DATA SHOWN:
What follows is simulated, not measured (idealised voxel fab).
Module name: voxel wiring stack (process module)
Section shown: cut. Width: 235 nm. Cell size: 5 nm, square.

WORK INSTRUCTION: Every line above should be written out again, unchanged.

TASK ANSWER:
What follows is simulated, not measured (idealised voxel fab).
Module name: voxel wiring stack (process module)
Section shown: cut. Width: 235 nm. Cell size: 5 nm, square.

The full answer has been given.